#### Exercise:
Please retype the material beneath this task exactly, starting with its first line and finishing with the line containing "Fill in the blank using the image.".

::::::::
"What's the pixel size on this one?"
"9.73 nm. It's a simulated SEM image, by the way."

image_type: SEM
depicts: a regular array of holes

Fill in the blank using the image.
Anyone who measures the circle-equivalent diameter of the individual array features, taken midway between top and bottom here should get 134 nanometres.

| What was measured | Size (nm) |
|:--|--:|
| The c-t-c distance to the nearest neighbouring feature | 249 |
::::::::

#### Answer space:
"What's the pixel size on this one?"
"9.73 nm. It's a simulated SEM image, by the way."

image_type: SEM
depicts: a regular array of holes

Fill in the blank using the image.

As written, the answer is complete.